▸ Exercise:
For each entry in the listing, produce an exact copy.

▸ Dataset records:
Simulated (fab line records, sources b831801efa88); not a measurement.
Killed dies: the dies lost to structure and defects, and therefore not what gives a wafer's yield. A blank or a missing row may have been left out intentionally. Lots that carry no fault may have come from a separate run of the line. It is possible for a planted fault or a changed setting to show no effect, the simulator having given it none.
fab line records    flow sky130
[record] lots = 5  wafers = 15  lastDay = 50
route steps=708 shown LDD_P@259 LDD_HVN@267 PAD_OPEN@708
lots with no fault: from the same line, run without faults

▸ Solution:
Simulated (fab line records, sources b831801efa88); not a measurement.
Killed dies: the dies lost to structure and defects, and therefore not what gives a wafer's yield. A blank or a missing row may have been left out intentionally. Lots that carry no fault may have come from a separate run of the line. It is possible for a planted fault or a changed setting to show no effect, the simulator having given it none.
fab line records    flow sky130
[record] lots = 5  wafers = 15  lastDay = 50
route steps=708 shown LDD_P@259 LDD_HVN@267 PAD_OPEN@708
lots with no fault: from the same line, run without faults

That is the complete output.